━━━ Source information ━━━

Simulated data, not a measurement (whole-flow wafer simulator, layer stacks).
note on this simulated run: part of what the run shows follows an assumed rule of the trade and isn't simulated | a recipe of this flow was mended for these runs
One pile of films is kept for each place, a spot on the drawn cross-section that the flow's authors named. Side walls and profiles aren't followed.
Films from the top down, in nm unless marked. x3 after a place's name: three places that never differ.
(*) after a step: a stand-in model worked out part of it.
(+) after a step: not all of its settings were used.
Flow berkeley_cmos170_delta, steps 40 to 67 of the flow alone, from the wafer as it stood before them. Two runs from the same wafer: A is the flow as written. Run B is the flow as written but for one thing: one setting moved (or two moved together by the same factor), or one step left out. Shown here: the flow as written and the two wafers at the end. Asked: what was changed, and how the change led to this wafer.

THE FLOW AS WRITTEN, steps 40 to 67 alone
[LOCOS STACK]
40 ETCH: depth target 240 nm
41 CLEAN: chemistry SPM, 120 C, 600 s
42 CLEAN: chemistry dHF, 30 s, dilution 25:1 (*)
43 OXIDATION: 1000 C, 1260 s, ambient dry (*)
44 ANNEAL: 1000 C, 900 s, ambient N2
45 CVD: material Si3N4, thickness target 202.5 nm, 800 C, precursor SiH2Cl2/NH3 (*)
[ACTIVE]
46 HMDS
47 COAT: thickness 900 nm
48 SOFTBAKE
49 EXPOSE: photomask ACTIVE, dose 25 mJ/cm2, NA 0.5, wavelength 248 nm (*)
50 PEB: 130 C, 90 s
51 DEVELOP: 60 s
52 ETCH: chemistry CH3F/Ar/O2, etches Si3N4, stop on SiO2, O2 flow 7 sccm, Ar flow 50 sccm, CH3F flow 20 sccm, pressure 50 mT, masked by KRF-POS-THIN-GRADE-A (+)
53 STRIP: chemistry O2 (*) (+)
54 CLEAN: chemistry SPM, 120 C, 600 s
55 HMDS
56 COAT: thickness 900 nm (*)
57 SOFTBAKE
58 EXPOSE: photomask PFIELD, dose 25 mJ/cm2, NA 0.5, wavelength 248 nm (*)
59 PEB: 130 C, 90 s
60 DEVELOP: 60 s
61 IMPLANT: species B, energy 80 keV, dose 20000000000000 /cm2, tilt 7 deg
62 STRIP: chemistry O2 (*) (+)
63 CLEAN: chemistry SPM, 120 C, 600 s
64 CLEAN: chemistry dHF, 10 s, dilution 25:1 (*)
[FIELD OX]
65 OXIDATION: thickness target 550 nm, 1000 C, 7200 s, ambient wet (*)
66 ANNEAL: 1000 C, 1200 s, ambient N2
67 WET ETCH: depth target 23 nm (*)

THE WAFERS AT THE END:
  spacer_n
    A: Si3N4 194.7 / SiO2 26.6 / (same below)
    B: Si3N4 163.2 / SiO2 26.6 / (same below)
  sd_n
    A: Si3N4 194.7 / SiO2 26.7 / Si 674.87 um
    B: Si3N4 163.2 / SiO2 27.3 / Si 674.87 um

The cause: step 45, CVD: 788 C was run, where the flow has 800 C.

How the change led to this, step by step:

━━━

- **Work request**:
Reproduce exactly, please, only the lines from the start of the data above to the line that contains "(+) after a", with both ends kept.

- **Response area**:
Simulated data, not a measurement (whole-flow wafer simulator, layer stacks).
note on this simulated run: part of what the run shows follows an assumed rule of the trade and isn't simulated | a recipe of this flow was mended for these runs
One pile of films is kept for each place, a spot on the drawn cross-section that the flow's authors named. Side walls and profiles aren't followed.
Films from the top down, in nm unless marked. x3 after a place's name: three places that never differ.
(*) after a step: a stand-in model worked out part of it.
(+) after a step: not all of its settings were used.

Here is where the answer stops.